■ Work request: Every entry that follows should be written out again exactly.

━━━━━━

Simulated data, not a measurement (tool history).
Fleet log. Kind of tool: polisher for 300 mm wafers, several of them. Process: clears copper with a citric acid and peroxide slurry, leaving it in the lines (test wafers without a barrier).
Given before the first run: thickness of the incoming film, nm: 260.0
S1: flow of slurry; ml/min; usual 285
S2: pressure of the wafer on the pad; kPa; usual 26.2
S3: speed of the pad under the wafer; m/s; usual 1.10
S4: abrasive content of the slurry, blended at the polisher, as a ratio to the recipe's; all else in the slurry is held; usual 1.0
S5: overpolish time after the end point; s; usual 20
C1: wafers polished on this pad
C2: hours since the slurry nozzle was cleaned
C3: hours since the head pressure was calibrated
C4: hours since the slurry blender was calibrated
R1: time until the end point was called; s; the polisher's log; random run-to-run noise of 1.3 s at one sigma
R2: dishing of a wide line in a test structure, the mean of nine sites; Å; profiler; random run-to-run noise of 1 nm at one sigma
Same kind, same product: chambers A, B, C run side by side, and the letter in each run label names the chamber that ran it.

━━━━━━

■ Written reply:
Simulated data, not a measurement (tool history).
Fleet log. Kind of tool: polisher for 300 mm wafers, several of them. Process: clears copper with a citric acid and peroxide slurry, leaving it in the lines (test wafers without a barrier).
Given before the first run: thickness of the incoming film, nm: 260.0
S1: flow of slurry; ml/min; usual 285
S2: pressure of the wafer on the pad; kPa; usual 26.2
S3: speed of the pad under the wafer; m/s; usual 1.10
S4: abrasive content of the slurry, blended at the polisher, as a ratio to the recipe's; all else in the slurry is held; usual 1.0
S5: overpolish time after the end point; s; usual 20
C1: wafers polished on this pad
C2: hours since the slurry nozzle was cleaned
C3: hours since the head pressure was calibrated
C4: hours since the slurry blender was calibrated
R1: time until the end point was called; s; the polisher's log; random run-to-run noise of 1.3 s at one sigma
R2: dishing of a wide line in a test structure, the mean of nine sites; Å; profiler; random run-to-run noise of 1 nm at one sigma
Same kind, same product: chambers A, B, C run side by side, and the letter in each run label names the chamber that ran it.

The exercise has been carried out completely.